▶ [Work instruction]
Your output should be the lines of the data that follow, reproduced exactly from the first through the line bearing "route steps=325 shown".

▶ [Information given]
**********
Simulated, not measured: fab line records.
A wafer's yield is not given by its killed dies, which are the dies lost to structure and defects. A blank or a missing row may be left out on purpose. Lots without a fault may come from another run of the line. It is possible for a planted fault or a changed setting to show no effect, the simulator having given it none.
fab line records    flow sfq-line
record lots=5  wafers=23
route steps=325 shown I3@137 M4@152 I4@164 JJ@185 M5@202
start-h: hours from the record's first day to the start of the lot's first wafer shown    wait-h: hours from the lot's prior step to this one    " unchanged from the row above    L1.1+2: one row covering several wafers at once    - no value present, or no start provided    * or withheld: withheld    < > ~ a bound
**********

▶ [Worked solution]
Simulated, not measured: fab line records.
A wafer's yield is not given by its killed dies, which are the dies lost to structure and defects. A blank or a missing row may be left out on purpose. Lots without a fault may come from another run of the line. It is possible for a planted fault or a changed setting to show no effect, the simulator having given it none.
fab line records    flow sfq-line
record lots=5  wafers=23
route steps=325 shown I3@137 M4@152 I4@164 JJ@185 M5@202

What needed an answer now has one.